◆ EXERCISE: Return precisely the opening lines of the listing below, ending with the line that contains "The name of".

<<<<

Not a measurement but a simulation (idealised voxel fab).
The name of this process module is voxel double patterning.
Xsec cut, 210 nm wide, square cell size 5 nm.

>>>>

◆ REPLY:
Not a measurement but a simulation (idealised voxel fab).
The name of this process module is voxel double patterning.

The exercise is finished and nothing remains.